[Data extract]
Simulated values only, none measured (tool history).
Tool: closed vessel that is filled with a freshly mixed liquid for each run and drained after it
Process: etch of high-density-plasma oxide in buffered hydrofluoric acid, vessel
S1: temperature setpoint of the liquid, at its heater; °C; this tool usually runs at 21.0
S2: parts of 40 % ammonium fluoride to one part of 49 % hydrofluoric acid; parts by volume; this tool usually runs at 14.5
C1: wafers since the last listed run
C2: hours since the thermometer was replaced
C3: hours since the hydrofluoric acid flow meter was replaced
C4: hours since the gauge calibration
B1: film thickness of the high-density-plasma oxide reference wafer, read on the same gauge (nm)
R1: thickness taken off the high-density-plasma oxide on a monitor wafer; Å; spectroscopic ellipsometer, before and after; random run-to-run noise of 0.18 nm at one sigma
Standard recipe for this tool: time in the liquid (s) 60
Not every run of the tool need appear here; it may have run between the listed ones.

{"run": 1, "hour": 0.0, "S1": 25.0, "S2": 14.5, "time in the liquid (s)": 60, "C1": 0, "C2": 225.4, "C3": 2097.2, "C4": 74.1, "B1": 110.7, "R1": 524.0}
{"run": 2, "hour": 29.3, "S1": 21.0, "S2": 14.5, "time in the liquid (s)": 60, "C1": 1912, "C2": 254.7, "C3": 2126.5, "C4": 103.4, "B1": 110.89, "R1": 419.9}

[Activity] An exact repetition of the material above is required, from its first line through the line holding "B1: film thickness", with nothing added.

[Solution]
Simulated values only, none measured (tool history).
Tool: closed vessel that is filled with a freshly mixed liquid for each run and drained after it
Process: etch of high-density-plasma oxide in buffered hydrofluoric acid, vessel
S1: temperature setpoint of the liquid, at its heater; °C; this tool usually runs at 21.0
S2: parts of 40 % ammonium fluoride to one part of 49 % hydrofluoric acid; parts by volume; this tool usually runs at 14.5
C1: wafers since the last listed run
C2: hours since the thermometer was replaced
C3: hours since the hydrofluoric acid flow meter was replaced
C4: hours since the gauge calibration
B1: film thickness of the high-density-plasma oxide reference wafer, read on the same gauge (nm)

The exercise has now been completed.